Brief:
Return, unaltered, every line from the beginning of the material below up to and including the one with "THE METROLOGY DESK".

****************

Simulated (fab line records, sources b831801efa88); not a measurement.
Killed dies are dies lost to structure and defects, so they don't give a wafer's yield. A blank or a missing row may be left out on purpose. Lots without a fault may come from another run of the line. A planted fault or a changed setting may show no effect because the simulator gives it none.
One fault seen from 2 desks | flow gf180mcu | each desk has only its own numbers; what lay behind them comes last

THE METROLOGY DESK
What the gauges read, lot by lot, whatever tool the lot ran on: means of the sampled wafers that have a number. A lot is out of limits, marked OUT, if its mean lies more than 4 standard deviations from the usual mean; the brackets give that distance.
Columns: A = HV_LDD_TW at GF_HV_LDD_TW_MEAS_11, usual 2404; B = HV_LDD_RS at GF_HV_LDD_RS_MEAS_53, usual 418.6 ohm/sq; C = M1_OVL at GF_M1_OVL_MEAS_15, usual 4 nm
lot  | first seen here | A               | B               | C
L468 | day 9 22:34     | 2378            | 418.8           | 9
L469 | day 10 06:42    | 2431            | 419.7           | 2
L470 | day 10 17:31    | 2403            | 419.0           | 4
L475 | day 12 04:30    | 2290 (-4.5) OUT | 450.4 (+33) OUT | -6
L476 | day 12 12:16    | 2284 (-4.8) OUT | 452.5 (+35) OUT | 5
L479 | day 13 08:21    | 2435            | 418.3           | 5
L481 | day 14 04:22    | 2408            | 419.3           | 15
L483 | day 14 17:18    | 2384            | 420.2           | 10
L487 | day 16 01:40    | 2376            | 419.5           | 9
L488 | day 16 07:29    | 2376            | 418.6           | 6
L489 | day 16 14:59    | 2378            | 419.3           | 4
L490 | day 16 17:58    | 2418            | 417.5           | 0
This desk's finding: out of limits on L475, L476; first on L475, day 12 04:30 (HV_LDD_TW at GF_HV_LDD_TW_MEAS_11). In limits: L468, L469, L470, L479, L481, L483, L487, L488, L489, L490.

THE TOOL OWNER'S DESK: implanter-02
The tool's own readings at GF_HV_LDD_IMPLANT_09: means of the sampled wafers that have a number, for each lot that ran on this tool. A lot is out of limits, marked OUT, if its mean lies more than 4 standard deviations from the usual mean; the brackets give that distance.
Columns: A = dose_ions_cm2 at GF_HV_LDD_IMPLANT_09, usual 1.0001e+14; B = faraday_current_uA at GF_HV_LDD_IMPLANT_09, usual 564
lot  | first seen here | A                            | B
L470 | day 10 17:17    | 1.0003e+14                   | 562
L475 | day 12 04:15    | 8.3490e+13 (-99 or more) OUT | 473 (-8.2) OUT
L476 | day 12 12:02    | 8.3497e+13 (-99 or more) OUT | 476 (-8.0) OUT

****************

Exercise result:
Simulated (fab line records, sources b831801efa88); not a measurement.
Killed dies are dies lost to structure and defects, so they don't give a wafer's yield. A blank or a missing row may be left out on purpose. Lots without a fault may come from another run of the line. A planted fault or a changed setting may show no effect because the simulator gives it none.
One fault seen from 2 desks | flow gf180mcu | each desk has only its own numbers; what lay behind them comes last

THE METROLOGY DESK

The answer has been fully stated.